[Data supplied]
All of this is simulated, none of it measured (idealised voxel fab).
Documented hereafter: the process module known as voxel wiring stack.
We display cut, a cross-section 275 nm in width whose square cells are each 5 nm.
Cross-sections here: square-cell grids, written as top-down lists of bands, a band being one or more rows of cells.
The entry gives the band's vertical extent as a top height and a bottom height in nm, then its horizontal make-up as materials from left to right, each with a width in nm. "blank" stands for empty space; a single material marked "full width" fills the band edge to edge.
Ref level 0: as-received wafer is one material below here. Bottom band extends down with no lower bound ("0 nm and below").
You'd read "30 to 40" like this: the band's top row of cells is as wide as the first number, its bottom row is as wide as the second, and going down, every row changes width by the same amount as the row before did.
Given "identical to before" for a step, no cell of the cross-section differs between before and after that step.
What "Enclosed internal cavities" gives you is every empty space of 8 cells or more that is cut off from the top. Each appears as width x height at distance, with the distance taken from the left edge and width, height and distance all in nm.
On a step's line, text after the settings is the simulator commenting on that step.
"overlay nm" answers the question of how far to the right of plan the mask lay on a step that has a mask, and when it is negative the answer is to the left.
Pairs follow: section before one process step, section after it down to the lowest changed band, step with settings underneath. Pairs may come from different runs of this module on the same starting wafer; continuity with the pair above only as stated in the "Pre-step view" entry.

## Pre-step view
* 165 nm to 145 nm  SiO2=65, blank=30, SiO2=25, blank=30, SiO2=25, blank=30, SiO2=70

[Action item] Print the data above exactly as it was provided.

[Result]
All of this is simulated, none of it measured (idealised voxel fab).
Documented hereafter: the process module known as voxel wiring stack.
We display cut, a cross-section 275 nm in width whose square cells are each 5 nm.
Cross-sections here: square-cell grids, written as top-down lists of bands, a band being one or more rows of cells.
The entry gives the band's vertical extent as a top height and a bottom height in nm, then its horizontal make-up as materials from left to right, each with a width in nm. "blank" stands for empty space; a single material marked "full width" fills the band edge to edge.
Ref level 0: as-received wafer is one material below here. Bottom band extends down with no lower bound ("0 nm and below").
You'd read "30 to 40" like this: the band's top row of cells is as wide as the first number, its bottom row is as wide as the second, and going down, every row changes width by the same amount as the row before did.
Given "identical to before" for a step, no cell of the cross-section differs between before and after that step.
What "Enclosed internal cavities" gives you is every empty space of 8 cells or more that is cut off from the top. Each appears as width x height at distance, with the distance taken from the left edge and width, height and distance all in nm.
On a step's line, text after the settings is the simulator commenting on that step.
"overlay nm" answers the question of how far to the right of plan the mask lay on a step that has a mask, and when it is negative the answer is to the left.
Pairs follow: section before one process step, section after it down to the lowest changed band, step with settings underneath. Pairs may come from different runs of this module on the same starting wafer; continuity with the pair above only as stated in the "Pre-step view" entry.

## Pre-step view
* 165 nm to 145 nm  SiO2=65, blank=30, SiO2=25, blank=30, SiO2=25, blank=30, SiO2=70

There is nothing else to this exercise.